▸ **ASSIGNMENT**:
Exactly the lines from the start of the data through the line containing "L077.1 | litho_track-04, 0" should be output, with both ends kept and nothing added.

*** Opening of INFORMATION SHOWN ***

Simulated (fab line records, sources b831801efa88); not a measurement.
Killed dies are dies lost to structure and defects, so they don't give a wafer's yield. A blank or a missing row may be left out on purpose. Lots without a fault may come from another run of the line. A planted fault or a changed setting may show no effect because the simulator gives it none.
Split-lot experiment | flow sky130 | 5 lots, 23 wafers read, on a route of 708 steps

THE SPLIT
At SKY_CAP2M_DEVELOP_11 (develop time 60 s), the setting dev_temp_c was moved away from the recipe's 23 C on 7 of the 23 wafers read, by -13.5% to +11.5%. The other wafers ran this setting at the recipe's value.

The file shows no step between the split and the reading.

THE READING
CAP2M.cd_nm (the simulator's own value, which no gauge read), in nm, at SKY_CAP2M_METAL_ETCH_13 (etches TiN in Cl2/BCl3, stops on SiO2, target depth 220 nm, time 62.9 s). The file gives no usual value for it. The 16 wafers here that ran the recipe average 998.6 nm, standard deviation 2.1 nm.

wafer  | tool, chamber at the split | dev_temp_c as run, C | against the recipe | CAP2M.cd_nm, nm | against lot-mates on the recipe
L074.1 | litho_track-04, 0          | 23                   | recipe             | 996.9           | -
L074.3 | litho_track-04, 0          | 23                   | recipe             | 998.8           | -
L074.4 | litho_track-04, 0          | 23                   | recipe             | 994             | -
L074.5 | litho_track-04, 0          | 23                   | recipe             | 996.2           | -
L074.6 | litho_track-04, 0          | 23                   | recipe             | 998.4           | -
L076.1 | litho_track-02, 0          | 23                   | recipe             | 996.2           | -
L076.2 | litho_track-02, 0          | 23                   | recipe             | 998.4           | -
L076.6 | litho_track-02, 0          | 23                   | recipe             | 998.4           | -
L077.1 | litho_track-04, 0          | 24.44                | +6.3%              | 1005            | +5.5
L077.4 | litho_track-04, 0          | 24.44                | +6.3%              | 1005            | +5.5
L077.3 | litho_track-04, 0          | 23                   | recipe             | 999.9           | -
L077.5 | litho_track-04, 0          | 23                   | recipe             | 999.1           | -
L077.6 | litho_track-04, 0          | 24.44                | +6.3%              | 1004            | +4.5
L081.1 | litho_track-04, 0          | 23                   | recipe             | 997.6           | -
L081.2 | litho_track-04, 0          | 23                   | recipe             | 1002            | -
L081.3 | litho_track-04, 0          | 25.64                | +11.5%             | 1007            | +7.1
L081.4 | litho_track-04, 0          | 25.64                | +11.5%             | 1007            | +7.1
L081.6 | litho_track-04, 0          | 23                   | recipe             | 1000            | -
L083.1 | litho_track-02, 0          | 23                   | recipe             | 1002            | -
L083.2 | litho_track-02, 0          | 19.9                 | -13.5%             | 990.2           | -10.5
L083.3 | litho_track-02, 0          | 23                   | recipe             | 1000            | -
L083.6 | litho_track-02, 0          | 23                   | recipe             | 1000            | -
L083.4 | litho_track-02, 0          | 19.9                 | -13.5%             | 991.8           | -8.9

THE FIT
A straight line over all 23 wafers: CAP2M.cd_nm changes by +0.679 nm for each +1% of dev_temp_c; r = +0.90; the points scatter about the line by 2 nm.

*** Close of INFORMATION SHOWN ***

▸ **SOLUTION**:
Simulated (fab line records, sources b831801efa88); not a measurement.
Killed dies are dies lost to structure and defects, so they don't give a wafer's yield. A blank or a missing row may be left out on purpose. Lots without a fault may come from another run of the line. A planted fault or a changed setting may show no effect because the simulator gives it none.
Split-lot experiment | flow sky130 | 5 lots, 23 wafers read, on a route of 708 steps

THE SPLIT
At SKY_CAP2M_DEVELOP_11 (develop time 60 s), the setting dev_temp_c was moved away from the recipe's 23 C on 7 of the 23 wafers read, by -13.5% to +11.5%. The other wafers ran this setting at the recipe's value.

The file shows no step between the split and the reading.

THE READING
CAP2M.cd_nm (the simulator's own value, which no gauge read), in nm, at SKY_CAP2M_METAL_ETCH_13 (etches TiN in Cl2/BCl3, stops on SiO2, target depth 220 nm, time 62.9 s). The file gives no usual value for it. The 16 wafers here that ran the recipe average 998.6 nm, standard deviation 2.1 nm.

wafer  | tool, chamber at the split | dev_temp_c as run, C | against the recipe | CAP2M.cd_nm, nm | against lot-mates on the recipe
L074.1 | litho_track-04, 0          | 23                   | recipe             | 996.9           | -
L074.3 | litho_track-04, 0          | 23                   | recipe             | 998.8           | -
L074.4 | litho_track-04, 0          | 23                   | recipe             | 994             | -
L074.5 | litho_track-04, 0          | 23                   | recipe             | 996.2           | -
L074.6 | litho_track-04, 0          | 23                   | recipe             | 998.4           | -
L076.1 | litho_track-02, 0          | 23                   | recipe             | 996.2           | -
L076.2 | litho_track-02, 0          | 23                   | recipe             | 998.4           | -
L076.6 | litho_track-02, 0          | 23                   | recipe             | 998.4           | -
L077.1 | litho_track-04, 0          | 24.44                | +6.3%              | 1005            | +5.5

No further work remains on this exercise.